(Provided information begins)

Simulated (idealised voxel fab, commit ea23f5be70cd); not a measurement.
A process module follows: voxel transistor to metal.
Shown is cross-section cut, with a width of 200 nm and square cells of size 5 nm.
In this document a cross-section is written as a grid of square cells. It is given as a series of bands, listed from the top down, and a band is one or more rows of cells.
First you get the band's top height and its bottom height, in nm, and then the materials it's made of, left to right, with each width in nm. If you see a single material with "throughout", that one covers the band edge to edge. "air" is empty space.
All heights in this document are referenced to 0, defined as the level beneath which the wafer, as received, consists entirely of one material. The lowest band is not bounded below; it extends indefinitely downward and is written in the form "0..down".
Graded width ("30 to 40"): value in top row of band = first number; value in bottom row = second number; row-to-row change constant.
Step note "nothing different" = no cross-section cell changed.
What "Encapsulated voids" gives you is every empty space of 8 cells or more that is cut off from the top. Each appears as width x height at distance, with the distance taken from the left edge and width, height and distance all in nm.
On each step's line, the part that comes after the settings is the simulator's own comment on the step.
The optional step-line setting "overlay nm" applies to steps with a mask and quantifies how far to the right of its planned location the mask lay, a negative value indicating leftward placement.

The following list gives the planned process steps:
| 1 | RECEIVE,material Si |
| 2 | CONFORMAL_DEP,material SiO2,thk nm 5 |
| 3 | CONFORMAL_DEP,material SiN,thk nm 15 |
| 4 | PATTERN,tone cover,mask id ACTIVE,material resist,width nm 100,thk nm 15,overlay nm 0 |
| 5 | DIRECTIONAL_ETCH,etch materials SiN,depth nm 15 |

(Provided information ends)

Task item
All lines from the opening of the records through the line where "In this document a cross-section" occurs are to be output verbatim. No other line belongs in the answer.

Exercise output
Simulated (idealised voxel fab, commit ea23f5be70cd); not a measurement.
A process module follows: voxel transistor to metal.
Shown is cross-section cut, with a width of 200 nm and square cells of size 5 nm.
In this document a cross-section is written as a grid of square cells. It is given as a series of bands, listed from the top down, and a band is one or more rows of cells.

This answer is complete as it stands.